Quote exactly, and only, the lines of the material below from the line with "lot=L844; measured=day 7" through the line with "lot=L848; measured=day 8".

====== Recorded information ======

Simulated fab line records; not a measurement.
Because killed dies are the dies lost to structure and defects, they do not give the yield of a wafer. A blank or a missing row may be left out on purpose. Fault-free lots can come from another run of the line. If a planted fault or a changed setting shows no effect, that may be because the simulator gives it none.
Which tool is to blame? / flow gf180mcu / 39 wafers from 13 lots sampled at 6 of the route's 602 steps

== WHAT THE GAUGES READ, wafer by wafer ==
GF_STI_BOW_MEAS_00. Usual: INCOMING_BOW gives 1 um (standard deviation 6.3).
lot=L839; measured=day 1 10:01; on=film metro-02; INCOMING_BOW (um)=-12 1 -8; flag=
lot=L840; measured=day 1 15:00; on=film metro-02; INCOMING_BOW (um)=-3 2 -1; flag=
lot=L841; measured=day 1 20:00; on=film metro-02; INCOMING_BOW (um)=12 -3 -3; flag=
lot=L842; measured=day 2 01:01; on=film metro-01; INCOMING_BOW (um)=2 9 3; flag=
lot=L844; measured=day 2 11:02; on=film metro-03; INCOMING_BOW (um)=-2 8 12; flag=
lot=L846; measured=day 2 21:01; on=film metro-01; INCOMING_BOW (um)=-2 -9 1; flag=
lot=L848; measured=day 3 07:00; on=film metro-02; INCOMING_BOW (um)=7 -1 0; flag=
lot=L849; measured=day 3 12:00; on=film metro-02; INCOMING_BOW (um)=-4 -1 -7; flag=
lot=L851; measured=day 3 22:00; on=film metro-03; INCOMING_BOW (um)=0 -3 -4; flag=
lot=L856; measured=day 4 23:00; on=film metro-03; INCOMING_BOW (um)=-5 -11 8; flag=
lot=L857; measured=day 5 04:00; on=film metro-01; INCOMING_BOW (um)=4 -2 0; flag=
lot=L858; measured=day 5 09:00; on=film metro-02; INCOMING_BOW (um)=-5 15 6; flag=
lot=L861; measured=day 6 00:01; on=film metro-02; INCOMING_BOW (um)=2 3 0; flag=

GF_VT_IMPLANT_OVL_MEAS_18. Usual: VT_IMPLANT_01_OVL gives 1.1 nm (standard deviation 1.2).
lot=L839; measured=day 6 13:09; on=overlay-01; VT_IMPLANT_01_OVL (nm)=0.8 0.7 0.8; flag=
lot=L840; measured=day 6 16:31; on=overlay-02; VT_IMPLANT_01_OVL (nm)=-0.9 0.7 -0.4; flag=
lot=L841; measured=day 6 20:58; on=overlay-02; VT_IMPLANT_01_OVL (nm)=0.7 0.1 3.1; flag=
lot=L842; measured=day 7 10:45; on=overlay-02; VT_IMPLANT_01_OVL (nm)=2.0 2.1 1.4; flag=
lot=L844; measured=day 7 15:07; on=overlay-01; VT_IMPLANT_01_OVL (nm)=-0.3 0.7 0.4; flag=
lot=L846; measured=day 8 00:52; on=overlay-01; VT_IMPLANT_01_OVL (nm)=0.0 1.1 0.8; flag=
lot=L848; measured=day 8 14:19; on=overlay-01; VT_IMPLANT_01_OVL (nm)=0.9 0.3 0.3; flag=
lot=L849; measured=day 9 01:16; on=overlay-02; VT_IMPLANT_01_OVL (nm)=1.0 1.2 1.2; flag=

======

> **Exercise response**:
lot=L844; measured=day 7 15:07; on=overlay-01; VT_IMPLANT_01_OVL (nm)=-0.3 0.7 0.4; flag=
lot=L846; measured=day 8 00:52; on=overlay-01; VT_IMPLANT_01_OVL (nm)=0.0 1.1 0.8; flag=
lot=L848; measured=day 8 14:19; on=overlay-01; VT_IMPLANT_01_OVL (nm)=0.9 0.3 0.3; flag=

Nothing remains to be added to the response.